_Assignment_.
Give the data again exactly, from its opening line through the line in which "35 to 30: SiCN 75 | TiN 15 | SiCN 135" appears.

Segment Open

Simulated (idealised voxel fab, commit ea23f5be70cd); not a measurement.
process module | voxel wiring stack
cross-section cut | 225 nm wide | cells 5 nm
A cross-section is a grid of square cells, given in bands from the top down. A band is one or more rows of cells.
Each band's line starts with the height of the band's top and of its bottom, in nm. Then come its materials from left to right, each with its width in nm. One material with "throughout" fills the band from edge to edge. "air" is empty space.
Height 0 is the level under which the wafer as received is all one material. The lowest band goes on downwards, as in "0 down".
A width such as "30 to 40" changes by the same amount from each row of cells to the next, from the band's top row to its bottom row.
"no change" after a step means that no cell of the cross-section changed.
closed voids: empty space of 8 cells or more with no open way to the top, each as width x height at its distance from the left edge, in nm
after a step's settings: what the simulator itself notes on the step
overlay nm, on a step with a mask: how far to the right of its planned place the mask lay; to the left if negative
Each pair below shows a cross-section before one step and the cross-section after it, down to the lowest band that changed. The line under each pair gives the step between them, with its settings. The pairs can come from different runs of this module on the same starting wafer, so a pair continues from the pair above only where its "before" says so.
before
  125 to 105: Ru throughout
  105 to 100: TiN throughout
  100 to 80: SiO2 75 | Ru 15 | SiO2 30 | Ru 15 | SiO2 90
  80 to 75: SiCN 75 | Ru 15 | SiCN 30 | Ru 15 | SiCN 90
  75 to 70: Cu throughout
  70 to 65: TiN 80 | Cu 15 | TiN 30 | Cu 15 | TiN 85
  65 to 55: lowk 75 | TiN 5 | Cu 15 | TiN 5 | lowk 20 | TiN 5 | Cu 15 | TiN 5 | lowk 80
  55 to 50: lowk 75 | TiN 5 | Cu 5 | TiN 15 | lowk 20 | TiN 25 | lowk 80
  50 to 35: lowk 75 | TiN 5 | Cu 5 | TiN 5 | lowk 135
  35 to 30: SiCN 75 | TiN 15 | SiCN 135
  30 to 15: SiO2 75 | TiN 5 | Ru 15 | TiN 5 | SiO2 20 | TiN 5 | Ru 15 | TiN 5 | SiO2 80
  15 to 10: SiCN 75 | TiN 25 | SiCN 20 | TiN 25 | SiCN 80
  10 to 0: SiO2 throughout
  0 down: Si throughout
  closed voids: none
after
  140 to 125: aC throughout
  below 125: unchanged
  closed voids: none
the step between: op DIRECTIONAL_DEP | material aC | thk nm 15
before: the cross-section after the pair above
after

Segment Closed

_Exercise response_.
Simulated (idealised voxel fab, commit ea23f5be70cd); not a measurement.
process module | voxel wiring stack
cross-section cut | 225 nm wide | cells 5 nm
A cross-section is a grid of square cells, given in bands from the top down. A band is one or more rows of cells.
Each band's line starts with the height of the band's top and of its bottom, in nm. Then come its materials from left to right, each with its width in nm. One material with "throughout" fills the band from edge to edge. "air" is empty space.
Height 0 is the level under which the wafer as received is all one material. The lowest band goes on downwards, as in "0 down".
A width such as "30 to 40" changes by the same amount from each row of cells to the next, from the band's top row to its bottom row.
"no change" after a step means that no cell of the cross-section changed.
closed voids: empty space of 8 cells or more with no open way to the top, each as width x height at its distance from the left edge, in nm
after a step's settings: what the simulator itself notes on the step
overlay nm, on a step with a mask: how far to the right of its planned place the mask lay; to the left if negative
Each pair below shows a cross-section before one step and the cross-section after it, down to the lowest band that changed. The line under each pair gives the step between them, with its settings. The pairs can come from different runs of this module on the same starting wafer, so a pair continues from the pair above only where its "before" says so.
before
  125 to 105: Ru throughout
  105 to 100: TiN throughout
  100 to 80: SiO2 75 | Ru 15 | SiO2 30 | Ru 15 | SiO2 90
  80 to 75: SiCN 75 | Ru 15 | SiCN 30 | Ru 15 | SiCN 90
  75 to 70: Cu throughout
  70 to 65: TiN 80 | Cu 15 | TiN 30 | Cu 15 | TiN 85
  65 to 55: lowk 75 | TiN 5 | Cu 15 | TiN 5 | lowk 20 | TiN 5 | Cu 15 | TiN 5 | lowk 80
  55 to 50: lowk 75 | TiN 5 | Cu 5 | TiN 15 | lowk 20 | TiN 25 | lowk 80
  50 to 35: lowk 75 | TiN 5 | Cu 5 | TiN 5 | lowk 135
  35 to 30: SiCN 75 | TiN 15 | SiCN 135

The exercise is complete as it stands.